▸ WORK ORDER:
Repeat exactly, please, the lines that begin at the start of the listing and end at the line holding "L094.6,can't be placed: 3 or 2 or 0,3".

▸ EXTRACTED RECORDS:
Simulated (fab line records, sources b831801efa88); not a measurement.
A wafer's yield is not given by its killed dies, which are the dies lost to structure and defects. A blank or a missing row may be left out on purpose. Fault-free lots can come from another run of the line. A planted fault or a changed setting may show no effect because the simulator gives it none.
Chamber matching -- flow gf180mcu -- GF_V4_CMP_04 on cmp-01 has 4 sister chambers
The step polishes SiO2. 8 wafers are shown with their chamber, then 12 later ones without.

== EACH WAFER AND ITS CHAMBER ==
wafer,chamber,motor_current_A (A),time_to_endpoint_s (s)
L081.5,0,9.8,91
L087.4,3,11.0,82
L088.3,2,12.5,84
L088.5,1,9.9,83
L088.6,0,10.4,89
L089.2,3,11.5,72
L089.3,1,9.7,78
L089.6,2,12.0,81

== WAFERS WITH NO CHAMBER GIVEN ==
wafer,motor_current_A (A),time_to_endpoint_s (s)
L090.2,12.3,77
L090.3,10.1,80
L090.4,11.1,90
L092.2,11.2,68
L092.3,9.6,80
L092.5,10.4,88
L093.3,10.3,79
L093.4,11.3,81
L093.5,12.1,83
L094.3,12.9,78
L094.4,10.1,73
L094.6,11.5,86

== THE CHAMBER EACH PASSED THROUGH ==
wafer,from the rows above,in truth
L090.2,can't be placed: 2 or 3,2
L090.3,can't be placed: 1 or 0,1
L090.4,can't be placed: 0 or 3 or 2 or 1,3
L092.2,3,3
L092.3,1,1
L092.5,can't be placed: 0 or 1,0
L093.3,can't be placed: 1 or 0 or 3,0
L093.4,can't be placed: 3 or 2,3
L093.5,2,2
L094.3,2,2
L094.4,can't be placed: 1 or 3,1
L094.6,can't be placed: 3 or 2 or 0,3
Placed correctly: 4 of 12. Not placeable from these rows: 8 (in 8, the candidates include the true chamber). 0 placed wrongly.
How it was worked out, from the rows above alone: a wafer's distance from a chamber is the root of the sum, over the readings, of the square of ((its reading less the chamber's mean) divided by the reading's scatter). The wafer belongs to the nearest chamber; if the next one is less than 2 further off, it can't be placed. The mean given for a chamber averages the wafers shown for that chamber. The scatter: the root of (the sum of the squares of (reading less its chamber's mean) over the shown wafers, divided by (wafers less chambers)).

▸ TASK RESPONSE:
Simulated (fab line records, sources b831801efa88); not a measurement.
A wafer's yield is not given by its killed dies, which are the dies lost to structure and defects. A blank or a missing row may be left out on purpose. Fault-free lots can come from another run of the line. A planted fault or a changed setting may show no effect because the simulator gives it none.
Chamber matching -- flow gf180mcu -- GF_V4_CMP_04 on cmp-01 has 4 sister chambers
The step polishes SiO2. 8 wafers are shown with their chamber, then 12 later ones without.

== EACH WAFER AND ITS CHAMBER ==
wafer,chamber,motor_current_A (A),time_to_endpoint_s (s)
L081.5,0,9.8,91
L087.4,3,11.0,82
L088.3,2,12.5,84
L088.5,1,9.9,83
L088.6,0,10.4,89
L089.2,3,11.5,72
L089.3,1,9.7,78
L089.6,2,12.0,81

== WAFERS WITH NO CHAMBER GIVEN ==
wafer,motor_current_A (A),time_to_endpoint_s (s)
L090.2,12.3,77
L090.3,10.1,80
L090.4,11.1,90
L092.2,11.2,68
L092.3,9.6,80
L092.5,10.4,88
L093.3,10.3,79
L093.4,11.3,81
L093.5,12.1,83
L094.3,12.9,78
L094.4,10.1,73
L094.6,11.5,86

== THE CHAMBER EACH PASSED THROUGH ==
wafer,from the rows above,in truth
L090.2,can't be placed: 2 or 3,2
L090.3,can't be placed: 1 or 0,1
L090.4,can't be placed: 0 or 3 or 2 or 1,3
L092.2,3,3
L092.3,1,1
L092.5,can't be placed: 0 or 1,0
L093.3,can't be placed: 1 or 0 or 3,0
L093.4,can't be placed: 3 or 2,3
L093.5,2,2
L094.3,2,2
L094.4,can't be placed: 1 or 3,1
L094.6,can't be placed: 3 or 2 or 0,3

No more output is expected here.